Work instruction
Please retype the listing below, matching every line exactly.

-- Provided material follows --

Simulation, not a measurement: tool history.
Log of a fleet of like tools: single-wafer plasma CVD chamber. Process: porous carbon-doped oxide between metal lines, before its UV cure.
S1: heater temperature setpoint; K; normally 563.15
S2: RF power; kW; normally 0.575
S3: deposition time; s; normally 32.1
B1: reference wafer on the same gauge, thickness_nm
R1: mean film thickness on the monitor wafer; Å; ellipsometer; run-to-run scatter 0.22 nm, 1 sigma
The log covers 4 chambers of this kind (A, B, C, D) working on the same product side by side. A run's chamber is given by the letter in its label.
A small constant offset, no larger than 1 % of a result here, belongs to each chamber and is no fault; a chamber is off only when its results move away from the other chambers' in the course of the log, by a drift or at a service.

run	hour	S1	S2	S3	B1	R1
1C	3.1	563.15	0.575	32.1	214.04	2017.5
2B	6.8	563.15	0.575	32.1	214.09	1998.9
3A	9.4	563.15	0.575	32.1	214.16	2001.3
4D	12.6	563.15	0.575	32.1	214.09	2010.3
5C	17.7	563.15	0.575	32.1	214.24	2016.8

-- Provided material concluded --

Task solution
Simulation, not a measurement: tool history.
Log of a fleet of like tools: single-wafer plasma CVD chamber. Process: porous carbon-doped oxide between metal lines, before its UV cure.
S1: heater temperature setpoint; K; normally 563.15
S2: RF power; kW; normally 0.575
S3: deposition time; s; normally 32.1
B1: reference wafer on the same gauge, thickness_nm
R1: mean film thickness on the monitor wafer; Å; ellipsometer; run-to-run scatter 0.22 nm, 1 sigma
The log covers 4 chambers of this kind (A, B, C, D) working on the same product side by side. A run's chamber is given by the letter in its label.
A small constant offset, no larger than 1 % of a result here, belongs to each chamber and is no fault; a chamber is off only when its results move away from the other chambers' in the course of the log, by a drift or at a service.

run	hour	S1	S2	S3	B1	R1
1C	3.1	563.15	0.575	32.1	214.04	2017.5
2B	6.8	563.15	0.575	32.1	214.09	1998.9
3A	9.4	563.15	0.575	32.1	214.16	2001.3
4D	12.6	563.15	0.575	32.1	214.09	2010.3
5C	17.7	563.15	0.575	32.1	214.24	2016.8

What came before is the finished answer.